BEGIN Provided material

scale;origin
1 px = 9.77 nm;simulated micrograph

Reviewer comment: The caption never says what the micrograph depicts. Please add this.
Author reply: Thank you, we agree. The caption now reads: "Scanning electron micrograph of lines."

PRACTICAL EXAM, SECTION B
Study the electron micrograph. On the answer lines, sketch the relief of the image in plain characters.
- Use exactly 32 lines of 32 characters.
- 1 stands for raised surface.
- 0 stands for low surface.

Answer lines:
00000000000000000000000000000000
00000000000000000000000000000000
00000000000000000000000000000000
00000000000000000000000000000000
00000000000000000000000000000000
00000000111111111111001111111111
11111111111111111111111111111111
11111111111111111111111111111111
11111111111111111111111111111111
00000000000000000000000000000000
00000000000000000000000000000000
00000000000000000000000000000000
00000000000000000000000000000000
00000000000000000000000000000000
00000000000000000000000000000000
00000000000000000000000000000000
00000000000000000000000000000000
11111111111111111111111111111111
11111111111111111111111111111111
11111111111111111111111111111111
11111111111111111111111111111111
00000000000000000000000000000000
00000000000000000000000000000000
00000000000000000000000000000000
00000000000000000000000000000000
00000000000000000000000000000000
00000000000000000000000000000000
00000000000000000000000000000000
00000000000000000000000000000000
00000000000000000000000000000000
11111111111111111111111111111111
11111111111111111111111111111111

END Provided material

Work item | Take the listing above and repeat exactly the lines from the one containing "Author reply: Thank" through the one containing "Study the electron", both included.

Result |
Author reply: Thank you, we agree. The caption now reads: "Scanning electron micrograph of lines."

PRACTICAL EXAM, SECTION B
Study the electron micrograph. On the answer lines, sketch the relief of the image in plain characters.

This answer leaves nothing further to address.